Output each record below exactly, and include all of them.

----------------------------------------

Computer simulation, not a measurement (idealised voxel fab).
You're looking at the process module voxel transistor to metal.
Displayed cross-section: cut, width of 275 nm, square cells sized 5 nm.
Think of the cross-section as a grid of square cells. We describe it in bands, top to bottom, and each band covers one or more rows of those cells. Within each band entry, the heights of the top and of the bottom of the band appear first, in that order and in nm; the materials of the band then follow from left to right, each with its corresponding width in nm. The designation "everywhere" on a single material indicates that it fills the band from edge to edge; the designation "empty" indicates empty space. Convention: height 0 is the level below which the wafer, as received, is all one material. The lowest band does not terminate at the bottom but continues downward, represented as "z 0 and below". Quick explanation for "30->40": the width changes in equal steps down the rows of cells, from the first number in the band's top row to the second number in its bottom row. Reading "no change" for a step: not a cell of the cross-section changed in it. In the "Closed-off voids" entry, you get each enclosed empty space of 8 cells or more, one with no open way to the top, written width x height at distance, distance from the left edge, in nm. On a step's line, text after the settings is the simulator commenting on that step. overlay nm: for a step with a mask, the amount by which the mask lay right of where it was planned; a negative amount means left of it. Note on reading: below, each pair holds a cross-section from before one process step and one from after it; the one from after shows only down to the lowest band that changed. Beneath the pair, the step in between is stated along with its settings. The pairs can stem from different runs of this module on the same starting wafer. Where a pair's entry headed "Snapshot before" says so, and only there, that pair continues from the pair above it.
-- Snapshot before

----------------------------------------

Your response
Computer simulation, not a measurement (idealised voxel fab).
You're looking at the process module voxel transistor to metal.
Displayed cross-section: cut, width of 275 nm, square cells sized 5 nm.
Think of the cross-section as a grid of square cells. We describe it in bands, top to bottom, and each band covers one or more rows of those cells. Within each band entry, the heights of the top and of the bottom of the band appear first, in that order and in nm; the materials of the band then follow from left to right, each with its corresponding width in nm. The designation "everywhere" on a single material indicates that it fills the band from edge to edge; the designation "empty" indicates empty space. Convention: height 0 is the level below which the wafer, as received, is all one material. The lowest band does not terminate at the bottom but continues downward, represented as "z 0 and below". Quick explanation for "30->40": the width changes in equal steps down the rows of cells, from the first number in the band's top row to the second number in its bottom row. Reading "no change" for a step: not a cell of the cross-section changed in it. In the "Closed-off voids" entry, you get each enclosed empty space of 8 cells or more, one with no open way to the top, written width x height at distance, distance from the left edge, in nm. On a step's line, text after the settings is the simulator commenting on that step. overlay nm: for a step with a mask, the amount by which the mask lay right of where it was planned; a negative amount means left of it. Note on reading: below, each pair holds a cross-section from before one process step and one from after it; the one from after shows only down to the lowest band that changed. Beneath the pair, the step in between is stated along with its settings. The pairs can stem from different runs of this module on the same starting wafer. Where a pair's entry headed "Snapshot before" says so, and only there, that pair continues from the pair above it.
-- Snapshot before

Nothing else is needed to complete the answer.